Information shown:
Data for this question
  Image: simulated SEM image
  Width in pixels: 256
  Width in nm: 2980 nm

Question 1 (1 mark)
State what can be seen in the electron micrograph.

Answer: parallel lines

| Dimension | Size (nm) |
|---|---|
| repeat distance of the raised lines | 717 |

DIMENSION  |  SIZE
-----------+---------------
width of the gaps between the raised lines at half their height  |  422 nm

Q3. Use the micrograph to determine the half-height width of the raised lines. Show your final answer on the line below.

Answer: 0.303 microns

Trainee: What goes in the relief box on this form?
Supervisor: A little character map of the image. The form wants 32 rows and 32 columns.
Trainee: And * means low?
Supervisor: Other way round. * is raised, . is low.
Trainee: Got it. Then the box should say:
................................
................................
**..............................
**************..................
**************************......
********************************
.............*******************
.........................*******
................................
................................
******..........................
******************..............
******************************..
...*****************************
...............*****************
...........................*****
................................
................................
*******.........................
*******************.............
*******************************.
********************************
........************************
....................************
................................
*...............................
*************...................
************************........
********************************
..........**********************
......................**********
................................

Required action:
Could you restate every record above word for word?

Exercise solution:
Data for this question
  Image: simulated SEM image
  Width in pixels: 256
  Width in nm: 2980 nm

Question 1 (1 mark)
State what can be seen in the electron micrograph.

Answer: parallel lines

| Dimension | Size (nm) |
|---|---|
| repeat distance of the raised lines | 717 |

DIMENSION  |  SIZE
-----------+---------------
width of the gaps between the raised lines at half their height  |  422 nm

Q3. Use the micrograph to determine the half-height width of the raised lines. Show your final answer on the line below.

Answer: 0.303 microns

Trainee: What goes in the relief box on this form?
Supervisor: A little character map of the image. The form wants 32 rows and 32 columns.
Trainee: And * means low?
Supervisor: Other way round. * is raised, . is low.
Trainee: Got it. Then the box should say:
................................
................................
**..............................
**************..................
**************************......
********************************
.............*******************
.........................*******
................................
................................
******..........................
******************..............
******************************..
...*****************************
...............*****************
...........................*****
................................
................................
*******.........................
*******************.............
*******************************.
********************************
........************************
....................************
................................
*...............................
*************...................
************************........
********************************
..........**********************
......................**********
................................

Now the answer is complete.